=== Section Start ===
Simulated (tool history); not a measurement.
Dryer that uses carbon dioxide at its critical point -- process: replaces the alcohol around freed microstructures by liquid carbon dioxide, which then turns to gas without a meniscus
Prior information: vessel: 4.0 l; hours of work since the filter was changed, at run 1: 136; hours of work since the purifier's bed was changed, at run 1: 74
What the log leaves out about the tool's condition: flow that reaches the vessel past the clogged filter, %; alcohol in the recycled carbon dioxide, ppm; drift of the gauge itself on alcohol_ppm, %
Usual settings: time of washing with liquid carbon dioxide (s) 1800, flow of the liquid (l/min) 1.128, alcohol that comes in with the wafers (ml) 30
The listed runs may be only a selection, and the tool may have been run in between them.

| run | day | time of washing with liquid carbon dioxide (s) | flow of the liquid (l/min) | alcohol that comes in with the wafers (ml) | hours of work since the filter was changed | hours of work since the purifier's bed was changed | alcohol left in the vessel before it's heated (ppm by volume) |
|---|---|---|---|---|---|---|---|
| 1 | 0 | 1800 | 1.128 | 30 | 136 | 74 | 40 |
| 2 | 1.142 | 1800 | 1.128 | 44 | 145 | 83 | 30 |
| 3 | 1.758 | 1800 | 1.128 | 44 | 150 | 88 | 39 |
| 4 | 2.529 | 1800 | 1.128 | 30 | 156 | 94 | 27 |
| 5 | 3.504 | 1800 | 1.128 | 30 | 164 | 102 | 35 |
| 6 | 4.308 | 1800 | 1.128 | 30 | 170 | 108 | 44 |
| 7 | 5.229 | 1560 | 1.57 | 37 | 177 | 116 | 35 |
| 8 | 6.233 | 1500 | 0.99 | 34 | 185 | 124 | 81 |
=== Section End ===

▶ _Work request_
Transcribe the full listing exactly, keeping every word as it is.

▶ _Answer space_
Simulated (tool history); not a measurement.
Dryer that uses carbon dioxide at its critical point -- process: replaces the alcohol around freed microstructures by liquid carbon dioxide, which then turns to gas without a meniscus
Prior information: vessel: 4.0 l; hours of work since the filter was changed, at run 1: 136; hours of work since the purifier's bed was changed, at run 1: 74
What the log leaves out about the tool's condition: flow that reaches the vessel past the clogged filter, %; alcohol in the recycled carbon dioxide, ppm; drift of the gauge itself on alcohol_ppm, %
Usual settings: time of washing with liquid carbon dioxide (s) 1800, flow of the liquid (l/min) 1.128, alcohol that comes in with the wafers (ml) 30
The listed runs may be only a selection, and the tool may have been run in between them.

| run | day | time of washing with liquid carbon dioxide (s) | flow of the liquid (l/min) | alcohol that comes in with the wafers (ml) | hours of work since the filter was changed | hours of work since the purifier's bed was changed | alcohol left in the vessel before it's heated (ppm by volume) |
|---|---|---|---|---|---|---|---|
| 1 | 0 | 1800 | 1.128 | 30 | 136 | 74 | 40 |
| 2 | 1.142 | 1800 | 1.128 | 44 | 145 | 83 | 30 |
| 3 | 1.758 | 1800 | 1.128 | 44 | 150 | 88 | 39 |
| 4 | 2.529 | 1800 | 1.128 | 30 | 156 | 94 | 27 |
| 5 | 3.504 | 1800 | 1.128 | 30 | 164 | 102 | 35 |
| 6 | 4.308 | 1800 | 1.128 | 30 | 170 | 108 | 44 |
| 7 | 5.229 | 1560 | 1.57 | 37 | 177 | 116 | 35 |
| 8 | 6.233 | 1500 | 0.99 | 34 | 185 | 124 | 81 |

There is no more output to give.